## [Work order]
Copy the records exactly. Include every line.

## [Records supplied]
--- START ---

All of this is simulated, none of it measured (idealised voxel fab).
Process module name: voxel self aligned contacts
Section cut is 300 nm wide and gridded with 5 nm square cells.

--- END ---

## [Exercise result]
All of this is simulated, none of it measured (idealised voxel fab).
Process module name: voxel self aligned contacts
Section cut is 300 nm wide and gridded with 5 nm square cells.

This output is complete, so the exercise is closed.